(Source material):
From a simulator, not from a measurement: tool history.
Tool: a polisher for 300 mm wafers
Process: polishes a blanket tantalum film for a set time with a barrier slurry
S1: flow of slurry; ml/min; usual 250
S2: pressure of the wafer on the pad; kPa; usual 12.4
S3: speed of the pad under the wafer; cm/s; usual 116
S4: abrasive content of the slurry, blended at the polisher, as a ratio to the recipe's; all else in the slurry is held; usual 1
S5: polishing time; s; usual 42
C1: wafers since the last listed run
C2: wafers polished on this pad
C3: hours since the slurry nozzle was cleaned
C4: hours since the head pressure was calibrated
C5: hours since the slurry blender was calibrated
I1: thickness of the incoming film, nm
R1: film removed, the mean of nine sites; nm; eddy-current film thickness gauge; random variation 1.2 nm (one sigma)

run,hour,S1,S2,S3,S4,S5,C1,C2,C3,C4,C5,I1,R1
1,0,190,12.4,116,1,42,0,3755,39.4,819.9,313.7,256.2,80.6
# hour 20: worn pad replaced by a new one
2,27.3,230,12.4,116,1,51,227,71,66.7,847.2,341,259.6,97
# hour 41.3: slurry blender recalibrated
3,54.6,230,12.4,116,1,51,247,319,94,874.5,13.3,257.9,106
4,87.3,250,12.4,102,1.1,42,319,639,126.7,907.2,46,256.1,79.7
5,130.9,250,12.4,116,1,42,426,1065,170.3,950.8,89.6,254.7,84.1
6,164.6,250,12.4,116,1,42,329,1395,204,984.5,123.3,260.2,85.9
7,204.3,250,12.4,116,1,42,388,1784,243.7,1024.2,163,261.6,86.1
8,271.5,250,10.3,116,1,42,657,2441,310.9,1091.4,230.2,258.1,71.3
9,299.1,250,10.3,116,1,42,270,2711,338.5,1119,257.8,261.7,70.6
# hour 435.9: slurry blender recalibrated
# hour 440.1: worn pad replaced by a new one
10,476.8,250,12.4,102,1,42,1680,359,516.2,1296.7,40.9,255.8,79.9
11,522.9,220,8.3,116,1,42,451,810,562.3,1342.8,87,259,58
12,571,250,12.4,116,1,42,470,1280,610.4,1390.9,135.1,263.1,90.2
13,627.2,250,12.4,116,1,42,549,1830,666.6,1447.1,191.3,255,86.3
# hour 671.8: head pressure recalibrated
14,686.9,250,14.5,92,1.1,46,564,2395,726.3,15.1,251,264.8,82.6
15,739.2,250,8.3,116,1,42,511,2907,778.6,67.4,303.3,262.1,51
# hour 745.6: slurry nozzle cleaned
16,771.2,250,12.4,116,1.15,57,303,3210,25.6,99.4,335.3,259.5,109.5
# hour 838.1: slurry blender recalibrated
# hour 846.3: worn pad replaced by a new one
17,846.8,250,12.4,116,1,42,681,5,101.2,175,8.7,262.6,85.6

(Exercise): From the material above, set down exactly the lines starting at the one with "run,hour,S1,S2,S3,S4,S5,C1,C2,C3,C4,C5,I1,R1" and ending at the one with "# hour 41.3: slurry blender recalibrated", end lines included.

(Response area):
run,hour,S1,S2,S3,S4,S5,C1,C2,C3,C4,C5,I1,R1
1,0,190,12.4,116,1,42,0,3755,39.4,819.9,313.7,256.2,80.6
# hour 20: worn pad replaced by a new one
2,27.3,230,12.4,116,1,51,227,71,66.7,847.2,341,259.6,97
# hour 41.3: slurry blender recalibrated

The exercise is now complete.